WORK INSTRUCTION
Repeat the records in full, exactly.

- Opening Delimiter -
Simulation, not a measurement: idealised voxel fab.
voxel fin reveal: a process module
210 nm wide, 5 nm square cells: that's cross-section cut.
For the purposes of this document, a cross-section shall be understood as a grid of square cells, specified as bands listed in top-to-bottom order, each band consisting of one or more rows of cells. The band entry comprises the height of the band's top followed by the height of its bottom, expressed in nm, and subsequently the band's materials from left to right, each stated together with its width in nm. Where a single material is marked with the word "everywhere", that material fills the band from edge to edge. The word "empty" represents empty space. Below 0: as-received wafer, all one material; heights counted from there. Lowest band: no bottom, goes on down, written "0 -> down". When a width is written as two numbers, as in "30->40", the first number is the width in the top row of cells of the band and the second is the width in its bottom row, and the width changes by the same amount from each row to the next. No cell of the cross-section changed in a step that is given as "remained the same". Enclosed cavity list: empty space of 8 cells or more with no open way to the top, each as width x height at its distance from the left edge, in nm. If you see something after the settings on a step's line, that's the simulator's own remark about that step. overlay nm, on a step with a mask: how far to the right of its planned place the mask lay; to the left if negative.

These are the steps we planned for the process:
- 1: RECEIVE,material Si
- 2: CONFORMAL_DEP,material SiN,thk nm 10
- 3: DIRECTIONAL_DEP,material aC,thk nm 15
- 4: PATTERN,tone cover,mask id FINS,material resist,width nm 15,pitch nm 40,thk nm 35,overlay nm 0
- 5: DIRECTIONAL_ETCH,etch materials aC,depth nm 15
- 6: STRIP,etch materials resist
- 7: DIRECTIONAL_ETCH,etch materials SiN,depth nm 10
- Closing Delimiter -

TASK RESPONSE
Simulation, not a measurement: idealised voxel fab.
voxel fin reveal: a process module
210 nm wide, 5 nm square cells: that's cross-section cut.
For the purposes of this document, a cross-section shall be understood as a grid of square cells, specified as bands listed in top-to-bottom order, each band consisting of one or more rows of cells. The band entry comprises the height of the band's top followed by the height of its bottom, expressed in nm, and subsequently the band's materials from left to right, each stated together with its width in nm. Where a single material is marked with the word "everywhere", that material fills the band from edge to edge. The word "empty" represents empty space. Below 0: as-received wafer, all one material; heights counted from there. Lowest band: no bottom, goes on down, written "0 -> down". When a width is written as two numbers, as in "30->40", the first number is the width in the top row of cells of the band and the second is the width in its bottom row, and the width changes by the same amount from each row to the next. No cell of the cross-section changed in a step that is given as "remained the same". Enclosed cavity list: empty space of 8 cells or more with no open way to the top, each as width x height at its distance from the left edge, in nm. If you see something after the settings on a step's line, that's the simulator's own remark about that step. overlay nm, on a step with a mask: how far to the right of its planned place the mask lay; to the left if negative.

These are the steps we planned for the process:
- 1: RECEIVE,material Si
- 2: CONFORMAL_DEP,material SiN,thk nm 10
- 3: DIRECTIONAL_DEP,material aC,thk nm 15
- 4: PATTERN,tone cover,mask id FINS,material resist,width nm 15,pitch nm 40,thk nm 35,overlay nm 0
- 5: DIRECTIONAL_ETCH,etch materials aC,depth nm 15
- 6: STRIP,etch materials resist
- 7: DIRECTIONAL_ETCH,etch materials SiN,depth nm 10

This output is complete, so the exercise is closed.